Required action: Reproduce the first line of the material below and each line after it, exactly, through the line containing "A cross-section is", and give nothing more.

Entries provided:
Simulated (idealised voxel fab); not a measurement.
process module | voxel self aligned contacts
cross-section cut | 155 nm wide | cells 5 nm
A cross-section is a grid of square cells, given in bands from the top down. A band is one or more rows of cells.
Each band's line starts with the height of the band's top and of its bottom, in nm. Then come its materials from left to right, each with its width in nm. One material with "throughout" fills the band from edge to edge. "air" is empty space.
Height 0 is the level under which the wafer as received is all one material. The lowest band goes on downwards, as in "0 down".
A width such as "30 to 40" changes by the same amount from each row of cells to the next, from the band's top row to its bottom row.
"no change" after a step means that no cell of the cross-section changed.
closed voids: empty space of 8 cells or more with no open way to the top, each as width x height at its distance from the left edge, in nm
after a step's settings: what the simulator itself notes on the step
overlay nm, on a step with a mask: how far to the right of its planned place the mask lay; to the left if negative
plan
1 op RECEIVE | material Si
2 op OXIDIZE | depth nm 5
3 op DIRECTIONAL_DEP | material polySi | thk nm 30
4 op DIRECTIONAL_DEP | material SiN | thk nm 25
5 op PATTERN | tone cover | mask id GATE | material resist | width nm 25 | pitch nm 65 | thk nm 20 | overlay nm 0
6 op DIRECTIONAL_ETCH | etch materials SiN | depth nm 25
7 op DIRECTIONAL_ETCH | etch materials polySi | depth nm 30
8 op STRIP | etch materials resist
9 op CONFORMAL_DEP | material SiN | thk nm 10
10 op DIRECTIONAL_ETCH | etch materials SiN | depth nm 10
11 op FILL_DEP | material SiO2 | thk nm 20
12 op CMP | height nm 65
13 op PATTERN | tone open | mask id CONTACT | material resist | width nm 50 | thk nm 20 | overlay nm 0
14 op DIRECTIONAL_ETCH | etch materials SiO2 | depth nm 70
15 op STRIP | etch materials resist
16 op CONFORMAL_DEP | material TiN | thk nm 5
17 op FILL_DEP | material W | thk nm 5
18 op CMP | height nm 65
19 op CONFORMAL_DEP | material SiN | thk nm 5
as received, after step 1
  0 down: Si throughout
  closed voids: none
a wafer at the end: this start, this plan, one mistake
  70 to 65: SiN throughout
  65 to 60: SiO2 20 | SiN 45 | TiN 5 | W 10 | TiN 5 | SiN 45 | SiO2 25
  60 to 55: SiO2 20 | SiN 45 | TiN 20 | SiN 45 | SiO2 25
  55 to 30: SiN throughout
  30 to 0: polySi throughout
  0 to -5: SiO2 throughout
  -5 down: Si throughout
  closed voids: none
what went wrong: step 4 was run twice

Exercise solution:
Simulated (idealised voxel fab); not a measurement.
process module | voxel self aligned contacts
cross-section cut | 155 nm wide | cells 5 nm
A cross-section is a grid of square cells, given in bands from the top down. A band is one or more rows of cells.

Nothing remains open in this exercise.